------------------------------

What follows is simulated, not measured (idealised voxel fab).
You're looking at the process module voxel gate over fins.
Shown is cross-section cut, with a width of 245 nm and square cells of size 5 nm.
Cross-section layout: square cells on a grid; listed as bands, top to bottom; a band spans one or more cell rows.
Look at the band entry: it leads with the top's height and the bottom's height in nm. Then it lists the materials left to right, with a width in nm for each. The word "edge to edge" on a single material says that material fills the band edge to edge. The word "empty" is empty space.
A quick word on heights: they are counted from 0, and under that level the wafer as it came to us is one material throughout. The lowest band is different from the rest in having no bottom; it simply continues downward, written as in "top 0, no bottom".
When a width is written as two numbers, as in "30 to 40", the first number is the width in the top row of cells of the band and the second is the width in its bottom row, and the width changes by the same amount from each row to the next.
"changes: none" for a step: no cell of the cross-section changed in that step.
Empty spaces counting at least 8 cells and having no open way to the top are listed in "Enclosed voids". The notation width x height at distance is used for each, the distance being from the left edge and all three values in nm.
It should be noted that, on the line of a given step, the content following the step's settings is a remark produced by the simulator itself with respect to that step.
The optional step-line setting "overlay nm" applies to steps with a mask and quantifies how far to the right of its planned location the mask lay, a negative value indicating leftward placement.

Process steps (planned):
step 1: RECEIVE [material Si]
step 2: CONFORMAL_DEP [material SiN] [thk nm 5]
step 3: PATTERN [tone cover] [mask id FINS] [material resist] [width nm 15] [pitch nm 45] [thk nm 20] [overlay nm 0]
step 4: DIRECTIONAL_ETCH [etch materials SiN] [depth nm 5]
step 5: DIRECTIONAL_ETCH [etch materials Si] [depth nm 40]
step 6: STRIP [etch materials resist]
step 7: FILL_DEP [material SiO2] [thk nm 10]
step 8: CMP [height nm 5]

------------------------------

◆ WORK INSTRUCTION
Once you reach the line containing "A quick word", include it and stop; until then, reproduce each line of the listing from its start exactly.

◆ ANSWER BOX
What follows is simulated, not measured (idealised voxel fab).
You're looking at the process module voxel gate over fins.
Shown is cross-section cut, with a width of 245 nm and square cells of size 5 nm.
Cross-section layout: square cells on a grid; listed as bands, top to bottom; a band spans one or more cell rows.
Look at the band entry: it leads with the top's height and the bottom's height in nm. Then it lists the materials left to right, with a width in nm for each. The word "edge to edge" on a single material says that material fills the band edge to edge. The word "empty" is empty space.
A quick word on heights: they are counted from 0, and under that level the wafer as it came to us is one material throughout. The lowest band is different from the rest in having no bottom; it simply continues downward, written as in "top 0, no bottom".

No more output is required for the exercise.